▶ [DATA LISTING]
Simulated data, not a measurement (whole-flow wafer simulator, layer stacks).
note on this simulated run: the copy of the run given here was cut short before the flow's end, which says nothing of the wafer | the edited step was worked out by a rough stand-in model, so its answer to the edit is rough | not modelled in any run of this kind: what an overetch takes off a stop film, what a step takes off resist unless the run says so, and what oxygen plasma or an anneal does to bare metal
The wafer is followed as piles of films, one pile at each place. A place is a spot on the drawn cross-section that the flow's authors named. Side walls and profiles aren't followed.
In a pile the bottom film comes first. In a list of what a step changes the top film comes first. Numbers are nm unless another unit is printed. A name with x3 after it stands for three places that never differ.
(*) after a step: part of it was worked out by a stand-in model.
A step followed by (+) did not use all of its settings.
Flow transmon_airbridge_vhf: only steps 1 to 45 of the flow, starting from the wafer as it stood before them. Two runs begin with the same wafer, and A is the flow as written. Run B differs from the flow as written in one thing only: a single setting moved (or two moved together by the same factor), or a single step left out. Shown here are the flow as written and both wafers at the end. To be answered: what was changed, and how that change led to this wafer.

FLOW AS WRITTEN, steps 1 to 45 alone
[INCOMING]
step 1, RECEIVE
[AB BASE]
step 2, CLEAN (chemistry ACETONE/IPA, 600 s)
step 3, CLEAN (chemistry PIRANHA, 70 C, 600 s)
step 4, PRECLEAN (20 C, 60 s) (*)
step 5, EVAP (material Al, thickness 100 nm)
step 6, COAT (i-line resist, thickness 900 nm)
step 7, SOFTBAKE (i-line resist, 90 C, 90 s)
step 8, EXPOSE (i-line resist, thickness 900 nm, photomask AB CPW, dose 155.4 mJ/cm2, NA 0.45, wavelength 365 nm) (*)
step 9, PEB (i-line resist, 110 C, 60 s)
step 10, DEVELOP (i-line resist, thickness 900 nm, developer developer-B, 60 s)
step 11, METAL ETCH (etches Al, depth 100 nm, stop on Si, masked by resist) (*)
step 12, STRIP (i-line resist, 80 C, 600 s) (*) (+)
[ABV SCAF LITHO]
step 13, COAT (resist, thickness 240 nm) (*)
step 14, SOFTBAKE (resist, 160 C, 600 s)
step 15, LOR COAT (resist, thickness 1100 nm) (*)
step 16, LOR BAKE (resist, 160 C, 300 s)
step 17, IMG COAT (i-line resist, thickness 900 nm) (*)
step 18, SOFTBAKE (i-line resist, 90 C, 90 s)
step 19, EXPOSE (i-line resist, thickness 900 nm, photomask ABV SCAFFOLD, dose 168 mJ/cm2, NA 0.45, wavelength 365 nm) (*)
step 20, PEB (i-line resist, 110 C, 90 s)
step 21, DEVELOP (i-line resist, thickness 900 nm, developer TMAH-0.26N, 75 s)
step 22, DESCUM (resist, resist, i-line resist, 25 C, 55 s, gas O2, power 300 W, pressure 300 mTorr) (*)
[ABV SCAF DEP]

▶ [EXERCISE] Extract from the records above the lines from the one containing "step 18, SOFTBAKE (i-line resist, 90 C, 90 s)" to the one containing "step 22, DESCUM", both lines included, exactly as they appear and with nothing else.

▶ [EXERCISE RESPONSE]
step 18, SOFTBAKE (i-line resist, 90 C, 90 s)
step 19, EXPOSE (i-line resist, thickness 900 nm, photomask ABV SCAFFOLD, dose 168 mJ/cm2, NA 0.45, wavelength 365 nm) (*)
step 20, PEB (i-line resist, 110 C, 90 s)
step 21, DEVELOP (i-line resist, thickness 900 nm, developer TMAH-0.26N, 75 s)
step 22, DESCUM (resist, resist, i-line resist, 25 C, 55 s, gas O2, power 300 W, pressure 300 mTorr) (*)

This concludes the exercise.